• [Data]:
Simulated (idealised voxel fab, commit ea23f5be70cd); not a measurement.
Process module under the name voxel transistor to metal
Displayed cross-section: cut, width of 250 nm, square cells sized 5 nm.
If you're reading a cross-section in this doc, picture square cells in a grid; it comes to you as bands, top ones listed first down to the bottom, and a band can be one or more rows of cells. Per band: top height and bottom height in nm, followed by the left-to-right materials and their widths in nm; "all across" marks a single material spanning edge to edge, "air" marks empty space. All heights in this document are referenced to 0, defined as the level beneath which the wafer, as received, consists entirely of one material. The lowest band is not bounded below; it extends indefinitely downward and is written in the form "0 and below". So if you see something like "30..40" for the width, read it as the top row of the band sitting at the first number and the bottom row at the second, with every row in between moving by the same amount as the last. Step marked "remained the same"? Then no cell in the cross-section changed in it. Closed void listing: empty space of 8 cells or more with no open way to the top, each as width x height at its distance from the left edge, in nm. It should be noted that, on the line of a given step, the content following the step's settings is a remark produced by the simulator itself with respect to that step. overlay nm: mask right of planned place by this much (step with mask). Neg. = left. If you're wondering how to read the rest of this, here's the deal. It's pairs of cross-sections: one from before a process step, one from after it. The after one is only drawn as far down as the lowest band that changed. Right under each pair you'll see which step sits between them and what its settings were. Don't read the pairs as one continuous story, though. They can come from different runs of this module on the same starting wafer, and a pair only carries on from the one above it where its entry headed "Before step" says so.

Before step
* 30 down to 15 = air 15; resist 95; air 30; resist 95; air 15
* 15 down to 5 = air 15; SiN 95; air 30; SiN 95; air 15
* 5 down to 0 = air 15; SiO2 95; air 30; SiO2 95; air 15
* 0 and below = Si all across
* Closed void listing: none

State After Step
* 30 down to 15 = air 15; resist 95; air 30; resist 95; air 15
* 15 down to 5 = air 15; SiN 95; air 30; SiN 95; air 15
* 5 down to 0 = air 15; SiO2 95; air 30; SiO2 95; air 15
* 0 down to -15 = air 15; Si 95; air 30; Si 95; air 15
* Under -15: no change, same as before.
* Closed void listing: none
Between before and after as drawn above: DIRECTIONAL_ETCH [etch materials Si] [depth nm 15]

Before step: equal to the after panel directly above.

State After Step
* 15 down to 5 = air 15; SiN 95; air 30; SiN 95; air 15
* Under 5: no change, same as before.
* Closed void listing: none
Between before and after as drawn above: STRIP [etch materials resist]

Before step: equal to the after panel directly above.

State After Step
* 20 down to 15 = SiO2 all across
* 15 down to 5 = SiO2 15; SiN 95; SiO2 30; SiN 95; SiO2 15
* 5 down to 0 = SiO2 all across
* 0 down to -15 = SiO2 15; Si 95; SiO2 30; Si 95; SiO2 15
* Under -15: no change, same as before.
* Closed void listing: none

• [Work item]: Could you transcribe the entries above word for word, from the line with "Process module under" down to the line with "Displayed cross-section: cut, width", keeping both?

• [Written reply]:
Process module under the name voxel transistor to metal
Displayed cross-section: cut, width of 250 nm, square cells sized 5 nm.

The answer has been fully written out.